**ACTION ITEM**
When the line containing "Reviewer comment: The" appears in the data below, begin copying there and stop only after the line containing "Author reply: Thank".

::: DATASET RECORDS :::

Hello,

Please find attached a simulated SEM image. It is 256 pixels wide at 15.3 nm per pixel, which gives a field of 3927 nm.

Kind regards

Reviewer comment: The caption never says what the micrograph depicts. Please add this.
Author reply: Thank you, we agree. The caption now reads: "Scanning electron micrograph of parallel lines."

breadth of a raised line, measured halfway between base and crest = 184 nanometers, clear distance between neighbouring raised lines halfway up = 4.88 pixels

:::

**YOUR SOLUTION**
Reviewer comment: The caption never says what the micrograph depicts. Please add this.
Author reply: Thank you, we agree. The caption now reads: "Scanning electron micrograph of parallel lines."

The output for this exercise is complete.